*Information supplied:*
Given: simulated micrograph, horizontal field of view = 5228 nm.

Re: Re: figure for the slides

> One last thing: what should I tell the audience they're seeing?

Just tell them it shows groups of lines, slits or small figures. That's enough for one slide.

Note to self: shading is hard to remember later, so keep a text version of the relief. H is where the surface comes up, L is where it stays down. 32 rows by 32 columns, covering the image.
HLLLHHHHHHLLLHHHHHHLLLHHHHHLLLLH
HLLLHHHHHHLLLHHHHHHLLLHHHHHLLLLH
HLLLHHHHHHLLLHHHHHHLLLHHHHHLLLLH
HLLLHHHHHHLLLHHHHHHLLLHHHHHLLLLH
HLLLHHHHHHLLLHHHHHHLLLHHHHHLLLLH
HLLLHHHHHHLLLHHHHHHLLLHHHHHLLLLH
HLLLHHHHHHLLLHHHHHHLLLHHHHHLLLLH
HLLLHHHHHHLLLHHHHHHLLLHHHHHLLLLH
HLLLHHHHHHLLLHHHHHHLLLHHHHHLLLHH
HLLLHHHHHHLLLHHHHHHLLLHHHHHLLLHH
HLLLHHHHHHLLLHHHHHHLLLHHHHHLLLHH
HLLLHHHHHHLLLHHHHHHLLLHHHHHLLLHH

*Requirement:* The task requires an exact copy of all the lines above.

*Task solution:*
Given: simulated micrograph, horizontal field of view = 5228 nm.

Re: Re: figure for the slides

> One last thing: what should I tell the audience they're seeing?

Just tell them it shows groups of lines, slits or small figures. That's enough for one slide.

Note to self: shading is hard to remember later, so keep a text version of the relief. H is where the surface comes up, L is where it stays down. 32 rows by 32 columns, covering the image.
HLLLHHHHHHLLLHHHHHHLLLHHHHHLLLLH
HLLLHHHHHHLLLHHHHHHLLLHHHHHLLLLH
HLLLHHHHHHLLLHHHHHHLLLHHHHHLLLLH
HLLLHHHHHHLLLHHHHHHLLLHHHHHLLLLH
HLLLHHHHHHLLLHHHHHHLLLHHHHHLLLLH
HLLLHHHHHHLLLHHHHHHLLLHHHHHLLLLH
HLLLHHHHHHLLLHHHHHHLLLHHHHHLLLLH
HLLLHHHHHHLLLHHHHHHLLLHHHHHLLLLH
HLLLHHHHHHLLLHHHHHHLLLHHHHHLLLHH
HLLLHHHHHHLLLHHHHHHLLLHHHHHLLLHH
HLLLHHHHHHLLLHHHHHHLLLHHHHHLLLHH
HLLLHHHHHHLLLHHHHHHLLLHHHHHLLLHH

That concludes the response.